Supplied information
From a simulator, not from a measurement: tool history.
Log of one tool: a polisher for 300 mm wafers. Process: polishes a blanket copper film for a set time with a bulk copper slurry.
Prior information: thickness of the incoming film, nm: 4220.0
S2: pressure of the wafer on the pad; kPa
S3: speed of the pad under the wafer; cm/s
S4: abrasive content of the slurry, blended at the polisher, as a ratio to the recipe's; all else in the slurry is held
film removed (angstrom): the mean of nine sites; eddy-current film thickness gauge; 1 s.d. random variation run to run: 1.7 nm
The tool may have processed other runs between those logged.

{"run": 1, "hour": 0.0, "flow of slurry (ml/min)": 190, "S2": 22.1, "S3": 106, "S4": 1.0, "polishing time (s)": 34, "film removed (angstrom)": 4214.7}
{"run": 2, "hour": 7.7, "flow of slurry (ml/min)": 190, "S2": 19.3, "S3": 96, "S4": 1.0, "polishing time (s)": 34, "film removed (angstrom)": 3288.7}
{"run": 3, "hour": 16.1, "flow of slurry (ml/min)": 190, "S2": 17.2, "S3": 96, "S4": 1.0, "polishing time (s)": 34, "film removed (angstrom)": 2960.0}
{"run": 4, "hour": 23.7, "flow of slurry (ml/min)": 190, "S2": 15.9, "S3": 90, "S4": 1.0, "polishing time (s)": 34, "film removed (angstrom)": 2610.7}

Task item
Every entry must be set down exactly, with nothing left out.

Written solution
From a simulator, not from a measurement: tool history.
Log of one tool: a polisher for 300 mm wafers. Process: polishes a blanket copper film for a set time with a bulk copper slurry.
Prior information: thickness of the incoming film, nm: 4220.0
S2: pressure of the wafer on the pad; kPa
S3: speed of the pad under the wafer; cm/s
S4: abrasive content of the slurry, blended at the polisher, as a ratio to the recipe's; all else in the slurry is held
film removed (angstrom): the mean of nine sites; eddy-current film thickness gauge; 1 s.d. random variation run to run: 1.7 nm
The tool may have processed other runs between those logged.

{"run": 1, "hour": 0.0, "flow of slurry (ml/min)": 190, "S2": 22.1, "S3": 106, "S4": 1.0, "polishing time (s)": 34, "film removed (angstrom)": 4214.7}
{"run": 2, "hour": 7.7, "flow of slurry (ml/min)": 190, "S2": 19.3, "S3": 96, "S4": 1.0, "polishing time (s)": 34, "film removed (angstrom)": 3288.7}
{"run": 3, "hour": 16.1, "flow of slurry (ml/min)": 190, "S2": 17.2, "S3": 96, "S4": 1.0, "polishing time (s)": 34, "film removed (angstrom)": 2960.0}
{"run": 4, "hour": 23.7, "flow of slurry (ml/min)": 190, "S2": 15.9, "S3": 90, "S4": 1.0, "polishing time (s)": 34, "film removed (angstrom)": 2610.7}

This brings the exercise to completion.